**Assigned task:** Within the records below, reproduce without change the lines from the line that has "No cell of the" through the line that has "step 3: MASKED_ETCH", and only those.

======== Data records ========

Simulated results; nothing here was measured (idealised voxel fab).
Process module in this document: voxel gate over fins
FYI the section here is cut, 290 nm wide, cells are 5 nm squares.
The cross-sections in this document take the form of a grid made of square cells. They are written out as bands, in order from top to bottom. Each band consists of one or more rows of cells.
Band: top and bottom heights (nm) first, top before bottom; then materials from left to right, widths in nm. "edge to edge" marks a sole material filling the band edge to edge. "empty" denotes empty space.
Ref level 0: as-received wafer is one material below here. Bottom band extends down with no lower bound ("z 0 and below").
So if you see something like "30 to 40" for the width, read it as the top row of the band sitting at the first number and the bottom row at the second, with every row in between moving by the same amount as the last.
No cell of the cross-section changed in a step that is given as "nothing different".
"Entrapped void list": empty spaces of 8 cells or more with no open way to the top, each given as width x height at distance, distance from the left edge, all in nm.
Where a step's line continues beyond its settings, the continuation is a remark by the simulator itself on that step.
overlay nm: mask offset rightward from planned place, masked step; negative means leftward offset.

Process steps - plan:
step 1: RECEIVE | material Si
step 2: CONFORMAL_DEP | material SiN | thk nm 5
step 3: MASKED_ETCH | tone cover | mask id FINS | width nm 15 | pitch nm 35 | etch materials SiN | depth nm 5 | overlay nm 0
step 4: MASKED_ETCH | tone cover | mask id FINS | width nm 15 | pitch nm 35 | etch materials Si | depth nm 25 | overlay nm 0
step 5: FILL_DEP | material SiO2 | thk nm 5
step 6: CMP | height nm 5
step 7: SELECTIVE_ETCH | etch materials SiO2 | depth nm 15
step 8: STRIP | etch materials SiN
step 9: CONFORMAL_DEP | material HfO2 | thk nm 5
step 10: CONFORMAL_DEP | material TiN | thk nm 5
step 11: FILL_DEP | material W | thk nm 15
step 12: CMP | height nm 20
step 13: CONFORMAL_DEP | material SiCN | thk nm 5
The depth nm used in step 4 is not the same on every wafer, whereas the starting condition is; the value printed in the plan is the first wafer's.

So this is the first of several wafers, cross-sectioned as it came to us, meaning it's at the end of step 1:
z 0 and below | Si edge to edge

========

**Response box:**
No cell of the cross-section changed in a step that is given as "nothing different".
"Entrapped void list": empty spaces of 8 cells or more with no open way to the top, each given as width x height at distance, distance from the left edge, all in nm.
Where a step's line continues beyond its settings, the continuation is a remark by the simulator itself on that step.
overlay nm: mask offset rightward from planned place, masked step; negative means leftward offset.

Process steps - plan:
step 1: RECEIVE | material Si
step 2: CONFORMAL_DEP | material SiN | thk nm 5
step 3: MASKED_ETCH | tone cover | mask id FINS | width nm 15 | pitch nm 35 | etch materials SiN | depth nm 5 | overlay nm 0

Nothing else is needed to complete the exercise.